BEGIN Data section

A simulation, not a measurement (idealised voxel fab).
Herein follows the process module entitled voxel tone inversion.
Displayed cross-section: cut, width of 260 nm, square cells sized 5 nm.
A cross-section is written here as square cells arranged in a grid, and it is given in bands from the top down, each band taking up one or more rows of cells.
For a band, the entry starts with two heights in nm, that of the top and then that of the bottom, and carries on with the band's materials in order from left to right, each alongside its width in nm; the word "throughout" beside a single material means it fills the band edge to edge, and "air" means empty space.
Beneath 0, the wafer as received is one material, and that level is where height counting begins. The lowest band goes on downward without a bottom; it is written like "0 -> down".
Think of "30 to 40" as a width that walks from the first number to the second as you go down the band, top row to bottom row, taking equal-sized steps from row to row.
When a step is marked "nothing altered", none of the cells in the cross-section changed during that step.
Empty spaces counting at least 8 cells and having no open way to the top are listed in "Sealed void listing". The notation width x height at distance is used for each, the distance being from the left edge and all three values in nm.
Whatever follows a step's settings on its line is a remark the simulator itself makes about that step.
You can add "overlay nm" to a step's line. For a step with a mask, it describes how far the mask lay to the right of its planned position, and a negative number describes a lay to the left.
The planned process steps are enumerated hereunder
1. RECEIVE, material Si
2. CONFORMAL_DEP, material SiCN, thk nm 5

END Data section

Could the entire listing be repeated exactly as written?

▶ [Reply]
A simulation, not a measurement (idealised voxel fab).
Herein follows the process module entitled voxel tone inversion.
Displayed cross-section: cut, width of 260 nm, square cells sized 5 nm.
A cross-section is written here as square cells arranged in a grid, and it is given in bands from the top down, each band taking up one or more rows of cells.
For a band, the entry starts with two heights in nm, that of the top and then that of the bottom, and carries on with the band's materials in order from left to right, each alongside its width in nm; the word "throughout" beside a single material means it fills the band edge to edge, and "air" means empty space.
Beneath 0, the wafer as received is one material, and that level is where height counting begins. The lowest band goes on downward without a bottom; it is written like "0 -> down".
Think of "30 to 40" as a width that walks from the first number to the second as you go down the band, top row to bottom row, taking equal-sized steps from row to row.
When a step is marked "nothing altered", none of the cells in the cross-section changed during that step.
Empty spaces counting at least 8 cells and having no open way to the top are listed in "Sealed void listing". The notation width x height at distance is used for each, the distance being from the left edge and all three values in nm.
Whatever follows a step's settings on its line is a remark the simulator itself makes about that step.
You can add "overlay nm" to a step's line. For a step with a mask, it describes how far the mask lay to the right of its planned position, and a negative number describes a lay to the left.
The planned process steps are enumerated hereunder
1. RECEIVE, material Si
2. CONFORMAL_DEP, material SiCN, thk nm 5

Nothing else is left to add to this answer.